**ASSIGNED TASK:**
Set down the material exactly as given, please, from its first line through the line that includes "The area-equivalent diameter".

**INFORMATION:**
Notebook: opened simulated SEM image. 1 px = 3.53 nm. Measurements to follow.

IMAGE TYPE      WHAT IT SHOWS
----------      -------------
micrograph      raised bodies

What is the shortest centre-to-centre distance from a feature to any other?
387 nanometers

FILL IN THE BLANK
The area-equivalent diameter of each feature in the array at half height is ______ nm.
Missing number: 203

**TASK OUTPUT:**
Notebook: opened simulated SEM image. 1 px = 3.53 nm. Measurements to follow.

IMAGE TYPE      WHAT IT SHOWS
----------      -------------
micrograph      raised bodies

What is the shortest centre-to-centre distance from a feature to any other?
387 nanometers

FILL IN THE BLANK
The area-equivalent diameter of each feature in the array at half height is ______ nm.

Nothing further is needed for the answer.